▶ [Dataset content]
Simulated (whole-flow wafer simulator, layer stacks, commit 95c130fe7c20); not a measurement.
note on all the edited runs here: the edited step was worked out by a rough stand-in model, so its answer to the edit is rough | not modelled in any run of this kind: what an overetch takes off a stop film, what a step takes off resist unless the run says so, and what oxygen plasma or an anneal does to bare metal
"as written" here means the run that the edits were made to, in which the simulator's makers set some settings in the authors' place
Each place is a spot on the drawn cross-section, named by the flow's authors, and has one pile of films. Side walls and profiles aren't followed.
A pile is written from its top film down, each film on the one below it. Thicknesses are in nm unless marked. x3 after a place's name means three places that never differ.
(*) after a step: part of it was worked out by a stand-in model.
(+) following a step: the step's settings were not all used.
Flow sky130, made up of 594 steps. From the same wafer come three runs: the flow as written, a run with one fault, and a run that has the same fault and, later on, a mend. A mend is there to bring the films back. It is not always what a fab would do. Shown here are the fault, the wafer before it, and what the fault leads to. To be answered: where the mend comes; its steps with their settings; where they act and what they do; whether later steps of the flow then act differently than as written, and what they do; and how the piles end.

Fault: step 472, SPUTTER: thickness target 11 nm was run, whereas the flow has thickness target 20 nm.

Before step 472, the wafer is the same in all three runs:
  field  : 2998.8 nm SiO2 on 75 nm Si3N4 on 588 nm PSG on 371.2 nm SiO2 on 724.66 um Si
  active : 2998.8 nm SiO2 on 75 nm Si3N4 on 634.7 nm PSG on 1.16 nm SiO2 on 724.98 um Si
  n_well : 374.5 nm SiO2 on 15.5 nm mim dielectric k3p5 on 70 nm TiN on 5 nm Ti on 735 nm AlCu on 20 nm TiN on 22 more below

▶ [Required action]
What is wanted is every line from the first line of the entries through the line that contains "note on all", given again exactly.

▶ [Worked solution]
Simulated (whole-flow wafer simulator, layer stacks, commit 95c130fe7c20); not a measurement.
note on all the edited runs here: the edited step was worked out by a rough stand-in model, so its answer to the edit is rough | not modelled in any run of this kind: what an overetch takes off a stop film, what a step takes off resist unless the run says so, and what oxygen plasma or an anneal does to bare metal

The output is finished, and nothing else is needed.